◆ Work order
Print each record below exactly as it appears.

Supplied entries Start Marker
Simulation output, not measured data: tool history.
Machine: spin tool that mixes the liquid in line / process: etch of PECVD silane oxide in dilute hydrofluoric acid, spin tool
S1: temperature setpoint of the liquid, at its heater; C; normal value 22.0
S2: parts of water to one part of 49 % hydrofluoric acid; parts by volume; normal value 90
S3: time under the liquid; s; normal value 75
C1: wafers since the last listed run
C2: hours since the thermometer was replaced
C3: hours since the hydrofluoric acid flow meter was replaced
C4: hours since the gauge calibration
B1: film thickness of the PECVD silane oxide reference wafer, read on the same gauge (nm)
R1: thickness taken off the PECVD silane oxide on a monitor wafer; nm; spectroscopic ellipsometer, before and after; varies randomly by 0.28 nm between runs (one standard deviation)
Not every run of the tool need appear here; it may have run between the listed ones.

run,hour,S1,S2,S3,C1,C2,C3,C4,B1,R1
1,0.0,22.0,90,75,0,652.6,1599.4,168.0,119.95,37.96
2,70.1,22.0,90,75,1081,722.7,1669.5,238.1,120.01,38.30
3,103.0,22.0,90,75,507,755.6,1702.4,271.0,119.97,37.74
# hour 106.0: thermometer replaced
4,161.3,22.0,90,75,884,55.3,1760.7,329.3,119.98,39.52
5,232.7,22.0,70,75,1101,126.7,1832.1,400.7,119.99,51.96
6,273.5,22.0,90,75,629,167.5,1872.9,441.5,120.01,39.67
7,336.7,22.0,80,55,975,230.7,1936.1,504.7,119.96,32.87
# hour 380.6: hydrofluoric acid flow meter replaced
Supplied entries End Marker

◆ Task result
Simulation output, not measured data: tool history.
Machine: spin tool that mixes the liquid in line / process: etch of PECVD silane oxide in dilute hydrofluoric acid, spin tool
S1: temperature setpoint of the liquid, at its heater; C; normal value 22.0
S2: parts of water to one part of 49 % hydrofluoric acid; parts by volume; normal value 90
S3: time under the liquid; s; normal value 75
C1: wafers since the last listed run
C2: hours since the thermometer was replaced
C3: hours since the hydrofluoric acid flow meter was replaced
C4: hours since the gauge calibration
B1: film thickness of the PECVD silane oxide reference wafer, read on the same gauge (nm)
R1: thickness taken off the PECVD silane oxide on a monitor wafer; nm; spectroscopic ellipsometer, before and after; varies randomly by 0.28 nm between runs (one standard deviation)
Not every run of the tool need appear here; it may have run between the listed ones.

run,hour,S1,S2,S3,C1,C2,C3,C4,B1,R1
1,0.0,22.0,90,75,0,652.6,1599.4,168.0,119.95,37.96
2,70.1,22.0,90,75,1081,722.7,1669.5,238.1,120.01,38.30
3,103.0,22.0,90,75,507,755.6,1702.4,271.0,119.97,37.74
# hour 106.0: thermometer replaced
4,161.3,22.0,90,75,884,55.3,1760.7,329.3,119.98,39.52
5,232.7,22.0,70,75,1101,126.7,1832.1,400.7,119.99,51.96
6,273.5,22.0,90,75,629,167.5,1872.9,441.5,120.01,39.67
7,336.7,22.0,80,55,975,230.7,1936.1,504.7,119.96,32.87
# hour 380.6: hydrofluoric acid flow meter replaced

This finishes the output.